☆ ☆ ☆ ☆ ☆ ☆ ☆

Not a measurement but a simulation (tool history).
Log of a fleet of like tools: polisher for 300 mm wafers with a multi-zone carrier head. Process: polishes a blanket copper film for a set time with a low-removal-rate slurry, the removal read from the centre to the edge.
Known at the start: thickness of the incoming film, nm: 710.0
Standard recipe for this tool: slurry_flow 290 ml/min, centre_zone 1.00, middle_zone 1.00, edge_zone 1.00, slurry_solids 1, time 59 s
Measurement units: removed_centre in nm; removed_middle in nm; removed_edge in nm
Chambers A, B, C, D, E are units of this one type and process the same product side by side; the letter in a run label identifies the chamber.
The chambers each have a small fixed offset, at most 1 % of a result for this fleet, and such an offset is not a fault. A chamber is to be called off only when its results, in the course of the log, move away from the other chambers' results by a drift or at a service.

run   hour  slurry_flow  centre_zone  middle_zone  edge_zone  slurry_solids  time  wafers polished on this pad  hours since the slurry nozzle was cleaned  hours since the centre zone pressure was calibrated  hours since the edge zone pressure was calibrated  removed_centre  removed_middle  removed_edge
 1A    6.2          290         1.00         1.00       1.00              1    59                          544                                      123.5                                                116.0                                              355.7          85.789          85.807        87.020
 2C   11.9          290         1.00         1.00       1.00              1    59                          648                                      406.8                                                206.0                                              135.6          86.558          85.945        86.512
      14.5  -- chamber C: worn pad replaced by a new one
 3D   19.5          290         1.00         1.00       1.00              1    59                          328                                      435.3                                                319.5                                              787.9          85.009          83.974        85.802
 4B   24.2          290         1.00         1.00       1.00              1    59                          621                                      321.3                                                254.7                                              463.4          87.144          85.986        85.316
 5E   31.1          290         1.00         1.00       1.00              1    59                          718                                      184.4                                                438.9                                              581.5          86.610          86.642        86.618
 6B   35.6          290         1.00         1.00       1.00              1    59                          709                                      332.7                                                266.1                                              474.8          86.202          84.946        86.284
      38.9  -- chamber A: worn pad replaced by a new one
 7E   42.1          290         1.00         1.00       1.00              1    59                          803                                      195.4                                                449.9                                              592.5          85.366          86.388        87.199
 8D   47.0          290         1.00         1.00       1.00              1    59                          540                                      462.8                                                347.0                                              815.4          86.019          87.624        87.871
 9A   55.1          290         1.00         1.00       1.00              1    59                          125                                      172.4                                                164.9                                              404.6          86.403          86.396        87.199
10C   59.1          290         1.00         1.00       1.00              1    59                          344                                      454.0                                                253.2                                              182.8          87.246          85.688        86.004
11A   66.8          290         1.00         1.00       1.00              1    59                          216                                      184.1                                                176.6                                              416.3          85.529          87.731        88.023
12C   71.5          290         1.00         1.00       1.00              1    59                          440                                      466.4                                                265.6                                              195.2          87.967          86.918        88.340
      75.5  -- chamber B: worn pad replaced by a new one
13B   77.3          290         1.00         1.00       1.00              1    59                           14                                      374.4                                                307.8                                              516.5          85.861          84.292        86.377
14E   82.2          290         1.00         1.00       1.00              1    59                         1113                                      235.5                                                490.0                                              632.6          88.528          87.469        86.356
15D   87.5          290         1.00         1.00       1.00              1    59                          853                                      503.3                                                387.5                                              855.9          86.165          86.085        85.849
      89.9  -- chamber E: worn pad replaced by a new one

☆ ☆ ☆ ☆ ☆ ☆ ☆

▶ [WORK ITEM]
Set down, exactly as they appear above, all lines from the one that has "Log of a fleet" down to the one that has "The chambers each", including those two and no others.

▶ [TASK OUTPUT]
Log of a fleet of like tools: polisher for 300 mm wafers with a multi-zone carrier head. Process: polishes a blanket copper film for a set time with a low-removal-rate slurry, the removal read from the centre to the edge.
Known at the start: thickness of the incoming film, nm: 710.0
Standard recipe for this tool: slurry_flow 290 ml/min, centre_zone 1.00, middle_zone 1.00, edge_zone 1.00, slurry_solids 1, time 59 s
Measurement units: removed_centre in nm; removed_middle in nm; removed_edge in nm
Chambers A, B, C, D, E are units of this one type and process the same product side by side; the letter in a run label identifies the chamber.
The chambers each have a small fixed offset, at most 1 % of a result for this fleet, and such an offset is not a fault. A chamber is to be called off only when its results, in the course of the log, move away from the other chambers' results by a drift or at a service.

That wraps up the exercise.